··········

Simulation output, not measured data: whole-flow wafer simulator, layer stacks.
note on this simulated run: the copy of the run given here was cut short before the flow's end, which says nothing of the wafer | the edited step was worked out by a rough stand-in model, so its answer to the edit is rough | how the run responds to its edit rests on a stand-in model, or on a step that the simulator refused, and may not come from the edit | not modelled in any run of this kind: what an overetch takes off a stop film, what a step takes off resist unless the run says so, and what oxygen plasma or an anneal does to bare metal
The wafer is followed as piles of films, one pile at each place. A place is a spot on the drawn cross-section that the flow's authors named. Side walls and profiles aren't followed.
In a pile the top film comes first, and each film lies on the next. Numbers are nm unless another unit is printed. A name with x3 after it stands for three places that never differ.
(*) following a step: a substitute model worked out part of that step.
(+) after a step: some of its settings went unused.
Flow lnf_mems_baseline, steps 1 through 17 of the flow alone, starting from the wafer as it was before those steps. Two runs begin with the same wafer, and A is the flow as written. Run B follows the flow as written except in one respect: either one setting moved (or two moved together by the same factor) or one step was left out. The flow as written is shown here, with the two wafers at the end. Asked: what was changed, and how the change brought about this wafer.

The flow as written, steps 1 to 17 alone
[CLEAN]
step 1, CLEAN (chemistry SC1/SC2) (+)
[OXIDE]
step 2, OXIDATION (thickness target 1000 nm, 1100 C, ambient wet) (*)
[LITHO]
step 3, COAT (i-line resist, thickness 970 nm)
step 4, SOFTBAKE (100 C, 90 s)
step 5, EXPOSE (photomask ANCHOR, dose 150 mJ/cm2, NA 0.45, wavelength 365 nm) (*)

··········

§ **Assigned task**
Only the lines from the first line of the records through the line with "(+) after a" should be reproduced, exactly and with nothing added.

§ **Task output**
Simulation output, not measured data: whole-flow wafer simulator, layer stacks.
note on this simulated run: the copy of the run given here was cut short before the flow's end, which says nothing of the wafer | the edited step was worked out by a rough stand-in model, so its answer to the edit is rough | how the run responds to its edit rests on a stand-in model, or on a step that the simulator refused, and may not come from the edit | not modelled in any run of this kind: what an overetch takes off a stop film, what a step takes off resist unless the run says so, and what oxygen plasma or an anneal does to bare metal
The wafer is followed as piles of films, one pile at each place. A place is a spot on the drawn cross-section that the flow's authors named. Side walls and profiles aren't followed.
In a pile the top film comes first, and each film lies on the next. Numbers are nm unless another unit is printed. A name with x3 after it stands for three places that never differ.
(*) following a step: a substitute model worked out part of that step.
(+) after a step: some of its settings went unused.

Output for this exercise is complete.